_Required action:_ Those lines of the material below that fall between its first line and the line with "Below 0: as-received", both included, are to be repeated exactly.

————————
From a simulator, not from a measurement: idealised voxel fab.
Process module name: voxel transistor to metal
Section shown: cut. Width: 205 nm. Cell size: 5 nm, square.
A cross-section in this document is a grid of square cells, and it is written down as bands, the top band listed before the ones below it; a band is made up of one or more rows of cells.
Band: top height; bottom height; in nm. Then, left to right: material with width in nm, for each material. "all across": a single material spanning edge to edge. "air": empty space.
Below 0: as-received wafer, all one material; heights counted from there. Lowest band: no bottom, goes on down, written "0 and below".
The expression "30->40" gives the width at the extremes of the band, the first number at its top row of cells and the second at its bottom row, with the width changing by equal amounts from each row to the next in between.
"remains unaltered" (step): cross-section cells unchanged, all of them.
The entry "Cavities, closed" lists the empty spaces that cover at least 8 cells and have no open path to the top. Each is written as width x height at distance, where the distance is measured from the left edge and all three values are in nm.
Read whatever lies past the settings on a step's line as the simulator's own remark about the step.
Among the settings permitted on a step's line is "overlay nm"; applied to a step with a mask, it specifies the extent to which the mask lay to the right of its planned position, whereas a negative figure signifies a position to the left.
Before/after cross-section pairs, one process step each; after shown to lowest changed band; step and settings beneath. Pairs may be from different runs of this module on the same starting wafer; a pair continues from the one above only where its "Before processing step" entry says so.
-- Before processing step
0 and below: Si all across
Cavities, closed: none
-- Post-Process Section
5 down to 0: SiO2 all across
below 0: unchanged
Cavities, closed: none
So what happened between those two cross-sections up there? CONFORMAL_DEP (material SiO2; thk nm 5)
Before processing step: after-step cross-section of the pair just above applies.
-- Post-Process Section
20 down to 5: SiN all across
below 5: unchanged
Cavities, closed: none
————————

_Worked solution:_
From a simulator, not from a measurement: idealised voxel fab.
Process module name: voxel transistor to metal
Section shown: cut. Width: 205 nm. Cell size: 5 nm, square.
A cross-section in this document is a grid of square cells, and it is written down as bands, the top band listed before the ones below it; a band is made up of one or more rows of cells.
Band: top height; bottom height; in nm. Then, left to right: material with width in nm, for each material. "all across": a single material spanning edge to edge. "air": empty space.
Below 0: as-received wafer, all one material; heights counted from there. Lowest band: no bottom, goes on down, written "0 and below".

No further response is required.